Assigned task » Write out each entry, exactly the way it appears.

Exercise data »
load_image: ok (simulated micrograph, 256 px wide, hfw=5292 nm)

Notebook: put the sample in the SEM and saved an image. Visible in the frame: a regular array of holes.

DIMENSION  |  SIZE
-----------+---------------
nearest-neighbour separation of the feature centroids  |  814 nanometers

Solution »
load_image: ok (simulated micrograph, 256 px wide, hfw=5292 nm)

Notebook: put the sample in the SEM and saved an image. Visible in the frame: a regular array of holes.

DIMENSION  |  SIZE
-----------+---------------
nearest-neighbour separation of the feature centroids  |  814 nanometers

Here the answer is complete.